§ **Required action**: Reproduce the entries so that every line matches the original exactly.

§ **Given entries**:
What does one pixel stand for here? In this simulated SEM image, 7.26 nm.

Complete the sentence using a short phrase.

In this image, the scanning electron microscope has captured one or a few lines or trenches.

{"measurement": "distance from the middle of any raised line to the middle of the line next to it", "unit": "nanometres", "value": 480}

§ **Task solution**:
What does one pixel stand for here? In this simulated SEM image, 7.26 nm.

Complete the sentence using a short phrase.

In this image, the scanning electron microscope has captured one or a few lines or trenches.

{"measurement": "distance from the middle of any raised line to the middle of the line next to it", "unit": "nanometres", "value": 480}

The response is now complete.